DATA SECTION:

----------

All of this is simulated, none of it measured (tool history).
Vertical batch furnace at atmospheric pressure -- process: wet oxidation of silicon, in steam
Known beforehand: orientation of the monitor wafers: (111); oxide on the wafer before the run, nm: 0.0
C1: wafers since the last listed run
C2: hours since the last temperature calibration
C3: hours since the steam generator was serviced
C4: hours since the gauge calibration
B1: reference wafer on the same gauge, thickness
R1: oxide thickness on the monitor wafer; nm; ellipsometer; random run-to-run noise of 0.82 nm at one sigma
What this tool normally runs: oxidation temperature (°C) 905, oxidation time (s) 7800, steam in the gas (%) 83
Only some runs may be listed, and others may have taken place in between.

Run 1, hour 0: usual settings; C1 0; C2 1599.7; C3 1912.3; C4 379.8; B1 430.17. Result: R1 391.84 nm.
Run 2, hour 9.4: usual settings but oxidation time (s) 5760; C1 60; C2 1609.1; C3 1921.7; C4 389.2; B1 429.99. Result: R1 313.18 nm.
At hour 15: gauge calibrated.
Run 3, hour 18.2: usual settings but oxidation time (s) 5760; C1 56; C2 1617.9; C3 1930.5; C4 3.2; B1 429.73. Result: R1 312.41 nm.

----------

TASK ITEM: Print, from the entries above, the line with "Run 2, hour", the line with "At hour 15: gauge calibrated." and all lines between them, exactly and with nothing else.

EXERCISE OUTPUT:
Run 2, hour 9.4: usual settings but oxidation time (s) 5760; C1 60; C2 1609.1; C3 1921.7; C4 389.2; B1 429.99. Result: R1 313.18 nm.
At hour 15: gauge calibrated.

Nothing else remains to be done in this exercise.